··· Available data ···
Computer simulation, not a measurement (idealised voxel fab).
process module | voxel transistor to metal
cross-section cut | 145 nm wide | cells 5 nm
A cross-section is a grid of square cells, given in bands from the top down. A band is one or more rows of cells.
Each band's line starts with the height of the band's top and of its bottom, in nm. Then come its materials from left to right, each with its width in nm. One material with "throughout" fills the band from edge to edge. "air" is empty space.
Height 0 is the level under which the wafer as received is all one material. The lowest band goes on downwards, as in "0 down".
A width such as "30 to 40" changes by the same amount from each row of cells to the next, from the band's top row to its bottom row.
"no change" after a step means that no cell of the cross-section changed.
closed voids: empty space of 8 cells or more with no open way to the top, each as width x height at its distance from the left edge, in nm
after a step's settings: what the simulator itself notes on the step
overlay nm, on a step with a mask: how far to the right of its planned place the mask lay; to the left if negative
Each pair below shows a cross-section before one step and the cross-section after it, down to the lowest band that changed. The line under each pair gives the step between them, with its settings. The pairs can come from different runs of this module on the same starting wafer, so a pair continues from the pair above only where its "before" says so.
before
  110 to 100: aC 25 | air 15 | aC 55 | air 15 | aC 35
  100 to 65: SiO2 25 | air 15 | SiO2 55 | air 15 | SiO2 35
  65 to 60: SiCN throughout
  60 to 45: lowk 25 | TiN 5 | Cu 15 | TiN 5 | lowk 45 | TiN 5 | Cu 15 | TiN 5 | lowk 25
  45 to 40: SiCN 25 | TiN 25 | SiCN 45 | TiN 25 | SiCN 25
···

**Exercise:** Emit the records above again, exactly, with no line skipped.

**Task solution:**
Computer simulation, not a measurement (idealised voxel fab).
process module | voxel transistor to metal
cross-section cut | 145 nm wide | cells 5 nm
A cross-section is a grid of square cells, given in bands from the top down. A band is one or more rows of cells.
Each band's line starts with the height of the band's top and of its bottom, in nm. Then come its materials from left to right, each with its width in nm. One material with "throughout" fills the band from edge to edge. "air" is empty space.
Height 0 is the level under which the wafer as received is all one material. The lowest band goes on downwards, as in "0 down".
A width such as "30 to 40" changes by the same amount from each row of cells to the next, from the band's top row to its bottom row.
"no change" after a step means that no cell of the cross-section changed.
closed voids: empty space of 8 cells or more with no open way to the top, each as width x height at its distance from the left edge, in nm
after a step's settings: what the simulator itself notes on the step
overlay nm, on a step with a mask: how far to the right of its planned place the mask lay; to the left if negative
Each pair below shows a cross-section before one step and the cross-section after it, down to the lowest band that changed. The line under each pair gives the step between them, with its settings. The pairs can come from different runs of this module on the same starting wafer, so a pair continues from the pair above only where its "before" says so.
before
  110 to 100: aC 25 | air 15 | aC 55 | air 15 | aC 35
  100 to 65: SiO2 25 | air 15 | SiO2 55 | air 15 | SiO2 35
  65 to 60: SiCN throughout
  60 to 45: lowk 25 | TiN 5 | Cu 15 | TiN 5 | lowk 45 | TiN 5 | Cu 15 | TiN 5 | lowk 25
  45 to 40: SiCN 25 | TiN 25 | SiCN 45 | TiN 25 | SiCN 25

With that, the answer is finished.